Listed records:
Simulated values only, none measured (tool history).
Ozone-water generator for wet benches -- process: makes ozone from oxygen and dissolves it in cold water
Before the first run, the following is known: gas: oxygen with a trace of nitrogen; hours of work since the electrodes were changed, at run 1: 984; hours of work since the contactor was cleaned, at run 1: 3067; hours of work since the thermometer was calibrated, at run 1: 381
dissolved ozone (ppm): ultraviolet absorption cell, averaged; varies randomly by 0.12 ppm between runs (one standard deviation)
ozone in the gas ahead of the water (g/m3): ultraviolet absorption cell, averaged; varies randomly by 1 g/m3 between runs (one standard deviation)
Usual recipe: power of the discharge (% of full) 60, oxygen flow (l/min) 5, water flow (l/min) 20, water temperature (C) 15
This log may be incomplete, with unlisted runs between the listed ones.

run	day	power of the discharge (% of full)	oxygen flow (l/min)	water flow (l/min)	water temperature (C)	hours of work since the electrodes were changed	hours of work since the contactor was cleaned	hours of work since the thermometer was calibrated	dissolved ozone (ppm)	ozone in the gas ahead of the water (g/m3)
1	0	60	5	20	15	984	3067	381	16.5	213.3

Work order: Retype the listing from its first line onward, stopping after the line that contains "This log may" has been retyped in full.

Exercise response:
Simulated values only, none measured (tool history).
Ozone-water generator for wet benches -- process: makes ozone from oxygen and dissolves it in cold water
Before the first run, the following is known: gas: oxygen with a trace of nitrogen; hours of work since the electrodes were changed, at run 1: 984; hours of work since the contactor was cleaned, at run 1: 3067; hours of work since the thermometer was calibrated, at run 1: 381
dissolved ozone (ppm): ultraviolet absorption cell, averaged; varies randomly by 0.12 ppm between runs (one standard deviation)
ozone in the gas ahead of the water (g/m3): ultraviolet absorption cell, averaged; varies randomly by 1 g/m3 between runs (one standard deviation)
Usual recipe: power of the discharge (% of full) 60, oxygen flow (l/min) 5, water flow (l/min) 20, water temperature (C) 15
This log may be incomplete, with unlisted runs between the listed ones.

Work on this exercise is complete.